Extracted information Start Marker

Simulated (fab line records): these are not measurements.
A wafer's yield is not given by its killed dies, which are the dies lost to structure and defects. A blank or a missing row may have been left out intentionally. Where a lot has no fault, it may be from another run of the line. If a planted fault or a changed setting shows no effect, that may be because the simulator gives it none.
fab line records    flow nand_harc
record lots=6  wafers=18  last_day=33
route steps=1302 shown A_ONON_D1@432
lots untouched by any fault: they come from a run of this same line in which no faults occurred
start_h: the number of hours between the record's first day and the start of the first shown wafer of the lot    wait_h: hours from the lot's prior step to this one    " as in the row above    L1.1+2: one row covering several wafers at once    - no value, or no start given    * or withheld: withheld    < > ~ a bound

Extracted information End Marker

= Task item =
When you reach the line in the material above that holds "A wafer's yield", begin reproducing lines exactly, and stop after the line that holds "lots untouched by".

= Solution =
A wafer's yield is not given by its killed dies, which are the dies lost to structure and defects. A blank or a missing row may have been left out intentionally. Where a lot has no fault, it may be from another run of the line. If a planted fault or a changed setting shows no effect, that may be because the simulator gives it none.
fab line records    flow nand_harc
record lots=6  wafers=18  last_day=33
route steps=1302 shown A_ONON_D1@432
lots untouched by any fault: they come from a run of this same line in which no faults occurred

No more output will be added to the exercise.